+++++
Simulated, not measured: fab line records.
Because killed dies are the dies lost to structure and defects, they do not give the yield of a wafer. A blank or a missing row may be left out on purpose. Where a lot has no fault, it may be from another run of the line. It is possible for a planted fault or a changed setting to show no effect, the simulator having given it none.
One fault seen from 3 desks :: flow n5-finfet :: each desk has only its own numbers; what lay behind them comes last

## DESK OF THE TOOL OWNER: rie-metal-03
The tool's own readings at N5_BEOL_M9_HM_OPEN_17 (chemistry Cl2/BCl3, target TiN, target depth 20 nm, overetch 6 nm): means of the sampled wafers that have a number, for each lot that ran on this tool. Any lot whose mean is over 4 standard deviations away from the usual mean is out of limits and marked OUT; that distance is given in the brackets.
+++++

▶ Work request: Give the exact lines, and only those, from the line containing "Because killed dies" through the line containing "## DESK OF THE TOOL OWNER: rie-metal-03" in the entries above.

▶ Task result:
Because killed dies are the dies lost to structure and defects, they do not give the yield of a wafer. A blank or a missing row may be left out on purpose. Where a lot has no fault, it may be from another run of the line. It is possible for a planted fault or a changed setting to show no effect, the simulator having given it none.
One fault seen from 3 desks :: flow n5-finfet :: each desk has only its own numbers; what lay behind them comes last

## DESK OF THE TOOL OWNER: rie-metal-03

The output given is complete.